--

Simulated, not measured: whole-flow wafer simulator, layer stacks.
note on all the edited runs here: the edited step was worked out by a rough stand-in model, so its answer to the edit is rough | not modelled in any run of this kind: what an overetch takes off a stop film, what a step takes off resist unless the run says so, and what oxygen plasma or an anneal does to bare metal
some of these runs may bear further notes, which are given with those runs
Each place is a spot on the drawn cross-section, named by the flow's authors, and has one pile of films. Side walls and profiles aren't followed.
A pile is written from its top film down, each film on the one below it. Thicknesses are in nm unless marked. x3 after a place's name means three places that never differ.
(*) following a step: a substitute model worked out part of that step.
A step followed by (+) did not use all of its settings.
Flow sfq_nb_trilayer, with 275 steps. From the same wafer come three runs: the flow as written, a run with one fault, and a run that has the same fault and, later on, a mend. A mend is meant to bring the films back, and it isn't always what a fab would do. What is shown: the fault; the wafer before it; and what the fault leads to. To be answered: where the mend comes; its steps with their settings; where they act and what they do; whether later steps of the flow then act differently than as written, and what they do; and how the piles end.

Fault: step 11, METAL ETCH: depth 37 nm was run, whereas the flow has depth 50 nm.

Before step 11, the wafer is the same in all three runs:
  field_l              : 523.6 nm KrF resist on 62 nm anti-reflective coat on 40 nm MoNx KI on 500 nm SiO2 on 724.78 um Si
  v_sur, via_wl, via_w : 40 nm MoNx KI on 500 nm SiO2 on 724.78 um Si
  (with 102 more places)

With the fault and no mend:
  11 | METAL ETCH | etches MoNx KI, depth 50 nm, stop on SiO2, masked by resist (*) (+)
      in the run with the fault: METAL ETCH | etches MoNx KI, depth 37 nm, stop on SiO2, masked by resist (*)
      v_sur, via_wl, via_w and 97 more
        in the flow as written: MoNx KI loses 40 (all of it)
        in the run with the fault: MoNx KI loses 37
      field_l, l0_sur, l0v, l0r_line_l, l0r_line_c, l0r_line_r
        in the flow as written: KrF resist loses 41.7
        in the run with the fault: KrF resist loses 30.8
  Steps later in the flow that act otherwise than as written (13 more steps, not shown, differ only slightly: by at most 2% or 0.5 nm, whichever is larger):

--

» **Assigned task**:
Your task is to restate, word for word, only those lines above that fall between the line holding "With the fault and" and the line holding "in the run with the fault: METAL", inclusive.

» **Response area**:
With the fault and no mend:
  11 | METAL ETCH | etches MoNx KI, depth 50 nm, stop on SiO2, masked by resist (*) (+)
      in the run with the fault: METAL ETCH | etches MoNx KI, depth 37 nm, stop on SiO2, masked by resist (*)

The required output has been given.